» AVAILABLE DATA
━━━

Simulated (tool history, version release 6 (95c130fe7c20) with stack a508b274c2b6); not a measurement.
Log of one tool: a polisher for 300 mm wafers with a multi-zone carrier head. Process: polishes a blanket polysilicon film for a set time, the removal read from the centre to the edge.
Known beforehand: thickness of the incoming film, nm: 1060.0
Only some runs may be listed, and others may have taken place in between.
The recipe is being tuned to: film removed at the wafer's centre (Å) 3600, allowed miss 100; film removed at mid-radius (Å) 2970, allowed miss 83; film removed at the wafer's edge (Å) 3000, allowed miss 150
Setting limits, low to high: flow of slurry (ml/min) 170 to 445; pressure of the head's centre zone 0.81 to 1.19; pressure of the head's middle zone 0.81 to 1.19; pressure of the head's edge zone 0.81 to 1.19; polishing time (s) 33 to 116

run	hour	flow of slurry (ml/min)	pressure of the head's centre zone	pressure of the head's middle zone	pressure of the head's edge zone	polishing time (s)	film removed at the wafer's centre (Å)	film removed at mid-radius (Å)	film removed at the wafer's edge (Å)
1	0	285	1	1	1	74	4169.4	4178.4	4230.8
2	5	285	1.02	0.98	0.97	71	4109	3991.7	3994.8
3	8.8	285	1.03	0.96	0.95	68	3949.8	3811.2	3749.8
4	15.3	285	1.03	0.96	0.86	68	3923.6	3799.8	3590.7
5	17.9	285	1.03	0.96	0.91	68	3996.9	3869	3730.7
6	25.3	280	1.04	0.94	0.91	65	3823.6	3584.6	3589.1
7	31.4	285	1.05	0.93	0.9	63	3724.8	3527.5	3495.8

━━━

» BRIEF
Return the entries above unchanged, starting at the first line and stopping after the line with "Known beforehand: thickness".

» YOUR SOLUTION
Simulated (tool history, version release 6 (95c130fe7c20) with stack a508b274c2b6); not a measurement.
Log of one tool: a polisher for 300 mm wafers with a multi-zone carrier head. Process: polishes a blanket polysilicon film for a set time, the removal read from the centre to the edge.
Known beforehand: thickness of the incoming film, nm: 1060.0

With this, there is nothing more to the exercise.